#### [Dataset records]
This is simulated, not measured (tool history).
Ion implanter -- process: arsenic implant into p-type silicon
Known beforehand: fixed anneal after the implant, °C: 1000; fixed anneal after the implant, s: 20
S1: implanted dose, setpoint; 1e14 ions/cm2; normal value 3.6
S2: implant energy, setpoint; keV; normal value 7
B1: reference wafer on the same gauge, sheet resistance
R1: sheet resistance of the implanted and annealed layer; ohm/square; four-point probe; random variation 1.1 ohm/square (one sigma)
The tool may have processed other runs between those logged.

#### [Work order]
In your response, give all the records again with nothing altered.

#### [Answer space]
This is simulated, not measured (tool history).
Ion implanter -- process: arsenic implant into p-type silicon
Known beforehand: fixed anneal after the implant, °C: 1000; fixed anneal after the implant, s: 20
S1: implanted dose, setpoint; 1e14 ions/cm2; normal value 3.6
S2: implant energy, setpoint; keV; normal value 7
B1: reference wafer on the same gauge, sheet resistance
R1: sheet resistance of the implanted and annealed layer; ohm/square; four-point probe; random variation 1.1 ohm/square (one sigma)
The tool may have processed other runs between those logged.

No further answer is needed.